> **Data extracts**
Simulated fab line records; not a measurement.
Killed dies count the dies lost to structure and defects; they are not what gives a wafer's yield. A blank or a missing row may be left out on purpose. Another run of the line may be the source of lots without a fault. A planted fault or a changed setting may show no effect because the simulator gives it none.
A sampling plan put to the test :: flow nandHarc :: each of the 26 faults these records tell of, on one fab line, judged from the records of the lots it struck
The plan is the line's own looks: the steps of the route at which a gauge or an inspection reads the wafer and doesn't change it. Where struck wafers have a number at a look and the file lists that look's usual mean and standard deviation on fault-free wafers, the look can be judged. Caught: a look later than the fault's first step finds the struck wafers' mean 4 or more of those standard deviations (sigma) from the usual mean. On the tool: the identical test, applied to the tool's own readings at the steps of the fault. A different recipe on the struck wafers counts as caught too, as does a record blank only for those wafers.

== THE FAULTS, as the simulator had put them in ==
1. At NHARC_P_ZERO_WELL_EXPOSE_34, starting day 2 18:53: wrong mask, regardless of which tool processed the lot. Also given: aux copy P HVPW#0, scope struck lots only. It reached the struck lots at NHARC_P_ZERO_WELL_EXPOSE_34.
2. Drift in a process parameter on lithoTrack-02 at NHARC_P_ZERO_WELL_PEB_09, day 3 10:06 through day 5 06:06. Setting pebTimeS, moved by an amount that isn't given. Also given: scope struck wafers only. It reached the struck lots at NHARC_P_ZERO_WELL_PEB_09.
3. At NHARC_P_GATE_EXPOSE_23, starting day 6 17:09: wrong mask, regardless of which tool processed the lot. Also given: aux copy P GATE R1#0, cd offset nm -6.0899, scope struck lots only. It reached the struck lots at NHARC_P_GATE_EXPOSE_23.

> **Work request**
Out of the listing above, reproduce exactly the lines from the one with "A sampling plan" up to and including the one with "1. At NHARC_P_ZERO_WELL_EXPOSE_34, starting".

> **Worked solution**
A sampling plan put to the test :: flow nandHarc :: each of the 26 faults these records tell of, on one fab line, judged from the records of the lots it struck
The plan is the line's own looks: the steps of the route at which a gauge or an inspection reads the wafer and doesn't change it. Where struck wafers have a number at a look and the file lists that look's usual mean and standard deviation on fault-free wafers, the look can be judged. Caught: a look later than the fault's first step finds the struck wafers' mean 4 or more of those standard deviations (sigma) from the usual mean. On the tool: the identical test, applied to the tool's own readings at the steps of the fault. A different recipe on the struck wafers counts as caught too, as does a record blank only for those wafers.

== THE FAULTS, as the simulator had put them in ==
1. At NHARC_P_ZERO_WELL_EXPOSE_34, starting day 2 18:53: wrong mask, regardless of which tool processed the lot. Also given: aux copy P HVPW#0, scope struck lots only. It reached the struck lots at NHARC_P_ZERO_WELL_EXPOSE_34.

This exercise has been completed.